▸ **Supplied entries**:
--------------------
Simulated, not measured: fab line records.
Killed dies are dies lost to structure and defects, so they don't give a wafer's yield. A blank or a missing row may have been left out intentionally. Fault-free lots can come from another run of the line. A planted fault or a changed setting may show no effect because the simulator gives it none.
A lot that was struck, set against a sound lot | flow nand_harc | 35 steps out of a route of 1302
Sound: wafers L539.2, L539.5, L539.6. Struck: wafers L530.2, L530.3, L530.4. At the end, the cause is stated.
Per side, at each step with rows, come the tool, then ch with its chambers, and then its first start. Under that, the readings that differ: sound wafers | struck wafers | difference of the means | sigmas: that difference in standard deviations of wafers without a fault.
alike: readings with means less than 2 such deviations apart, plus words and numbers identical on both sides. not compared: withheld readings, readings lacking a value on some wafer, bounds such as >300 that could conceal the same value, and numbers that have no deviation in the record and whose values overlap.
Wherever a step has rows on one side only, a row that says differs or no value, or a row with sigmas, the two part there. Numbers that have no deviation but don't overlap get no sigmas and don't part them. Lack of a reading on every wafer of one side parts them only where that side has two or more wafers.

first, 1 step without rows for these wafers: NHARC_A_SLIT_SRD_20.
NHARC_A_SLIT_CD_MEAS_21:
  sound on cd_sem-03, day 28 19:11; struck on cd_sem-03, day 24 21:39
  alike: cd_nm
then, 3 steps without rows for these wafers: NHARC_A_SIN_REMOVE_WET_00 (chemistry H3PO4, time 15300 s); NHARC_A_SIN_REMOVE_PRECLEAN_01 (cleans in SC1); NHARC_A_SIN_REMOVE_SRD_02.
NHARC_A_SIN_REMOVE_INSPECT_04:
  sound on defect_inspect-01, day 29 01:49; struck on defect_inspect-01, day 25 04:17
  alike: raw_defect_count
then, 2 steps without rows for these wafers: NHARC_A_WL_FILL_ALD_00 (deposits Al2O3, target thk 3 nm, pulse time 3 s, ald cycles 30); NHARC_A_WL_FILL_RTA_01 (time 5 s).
--------------------

▸ **Work task**:
Begin with the first line of the listing and copy exactly through the line that contains "Killed dies are", please, keeping both ends and leaving out everything after.

▸ **Task output**:
Simulated, not measured: fab line records.
Killed dies are dies lost to structure and defects, so they don't give a wafer's yield. A blank or a missing row may have been left out intentionally. Fault-free lots can come from another run of the line. A planted fault or a changed setting may show no effect because the simulator gives it none.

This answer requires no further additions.